RECORD EXCERPTS:
((
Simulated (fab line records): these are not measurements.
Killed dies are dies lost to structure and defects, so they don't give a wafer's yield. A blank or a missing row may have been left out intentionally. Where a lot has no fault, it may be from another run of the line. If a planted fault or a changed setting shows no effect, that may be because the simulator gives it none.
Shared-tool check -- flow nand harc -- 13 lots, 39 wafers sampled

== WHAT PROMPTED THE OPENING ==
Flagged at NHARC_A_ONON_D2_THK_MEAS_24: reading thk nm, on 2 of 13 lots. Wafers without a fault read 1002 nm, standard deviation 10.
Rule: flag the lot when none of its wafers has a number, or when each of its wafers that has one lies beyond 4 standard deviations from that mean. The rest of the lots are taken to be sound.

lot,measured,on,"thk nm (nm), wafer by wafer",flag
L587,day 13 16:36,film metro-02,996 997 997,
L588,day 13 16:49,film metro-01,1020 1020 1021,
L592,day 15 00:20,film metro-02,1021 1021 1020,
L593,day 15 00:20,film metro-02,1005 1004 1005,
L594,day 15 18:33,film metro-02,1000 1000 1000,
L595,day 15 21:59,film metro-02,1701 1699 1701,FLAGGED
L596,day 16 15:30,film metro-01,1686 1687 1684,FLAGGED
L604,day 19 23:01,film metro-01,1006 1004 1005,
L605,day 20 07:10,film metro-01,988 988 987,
))

BRIEF: Restate the listing exactly, starting at its first line and ending at the line where "Flagged at NHARC_A_ONON_D2_THK_MEAS_24: reading" occurs; include both and no other lines.

WRITTEN SOLUTION:
Simulated (fab line records): these are not measurements.
Killed dies are dies lost to structure and defects, so they don't give a wafer's yield. A blank or a missing row may have been left out intentionally. Where a lot has no fault, it may be from another run of the line. If a planted fault or a changed setting shows no effect, that may be because the simulator gives it none.
Shared-tool check -- flow nand harc -- 13 lots, 39 wafers sampled

== WHAT PROMPTED THE OPENING ==
Flagged at NHARC_A_ONON_D2_THK_MEAS_24: reading thk nm, on 2 of 13 lots. Wafers without a fault read 1002 nm, standard deviation 10.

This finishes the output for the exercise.